- _Assigned task_:
Retype each of the entries below exactly as written.

[[ Data shown, beginning ]]
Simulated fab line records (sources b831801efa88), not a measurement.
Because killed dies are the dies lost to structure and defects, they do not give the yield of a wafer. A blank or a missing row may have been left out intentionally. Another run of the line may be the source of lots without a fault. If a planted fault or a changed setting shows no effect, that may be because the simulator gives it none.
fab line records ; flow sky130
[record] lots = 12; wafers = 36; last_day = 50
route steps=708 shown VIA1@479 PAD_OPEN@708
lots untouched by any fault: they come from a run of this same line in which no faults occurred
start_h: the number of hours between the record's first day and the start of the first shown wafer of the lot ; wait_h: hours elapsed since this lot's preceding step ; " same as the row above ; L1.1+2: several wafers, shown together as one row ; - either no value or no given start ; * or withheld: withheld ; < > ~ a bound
[[ Data shown, end ]]

- _Answer box_:
Simulated fab line records (sources b831801efa88), not a measurement.
Because killed dies are the dies lost to structure and defects, they do not give the yield of a wafer. A blank or a missing row may have been left out intentionally. Another run of the line may be the source of lots without a fault. If a planted fault or a changed setting shows no effect, that may be because the simulator gives it none.
fab line records ; flow sky130
[record] lots = 12; wafers = 36; last_day = 50
route steps=708 shown VIA1@479 PAD_OPEN@708
lots untouched by any fault: they come from a run of this same line in which no faults occurred
start_h: the number of hours between the record's first day and the start of the first shown wafer of the lot ; wait_h: hours elapsed since this lot's preceding step ; " same as the row above ; L1.1+2: several wafers, shown together as one row ; - either no value or no given start ; * or withheld: withheld ; < > ~ a bound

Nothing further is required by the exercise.